---------- Data under study ----------

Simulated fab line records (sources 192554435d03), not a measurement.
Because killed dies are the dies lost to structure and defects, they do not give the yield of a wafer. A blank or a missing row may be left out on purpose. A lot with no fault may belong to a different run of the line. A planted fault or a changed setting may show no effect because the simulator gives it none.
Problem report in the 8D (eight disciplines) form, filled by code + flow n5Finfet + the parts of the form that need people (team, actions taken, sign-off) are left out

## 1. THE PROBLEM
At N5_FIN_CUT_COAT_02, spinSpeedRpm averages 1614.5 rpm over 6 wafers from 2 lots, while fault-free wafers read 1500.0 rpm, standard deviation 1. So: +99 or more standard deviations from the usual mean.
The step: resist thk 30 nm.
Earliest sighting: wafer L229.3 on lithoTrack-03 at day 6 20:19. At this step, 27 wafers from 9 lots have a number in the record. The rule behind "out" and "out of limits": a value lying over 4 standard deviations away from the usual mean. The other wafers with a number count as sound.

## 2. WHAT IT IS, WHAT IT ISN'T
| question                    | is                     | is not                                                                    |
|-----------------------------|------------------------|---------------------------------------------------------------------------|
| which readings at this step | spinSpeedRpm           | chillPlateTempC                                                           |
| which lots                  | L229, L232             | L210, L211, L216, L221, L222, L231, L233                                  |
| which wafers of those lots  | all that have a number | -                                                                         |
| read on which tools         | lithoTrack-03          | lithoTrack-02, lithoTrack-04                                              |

----------

Each line above from the one with "At N5_FIN_CUT_COAT_02, spinSpeedRpm" up to and including the one with "The step: resist thk 30 nm." must be set down exactly, and no line outside that span may appear.

Written answer:
At N5_FIN_CUT_COAT_02, spinSpeedRpm averages 1614.5 rpm over 6 wafers from 2 lots, while fault-free wafers read 1500.0 rpm, standard deviation 1. So: +99 or more standard deviations from the usual mean.
The step: resist thk 30 nm.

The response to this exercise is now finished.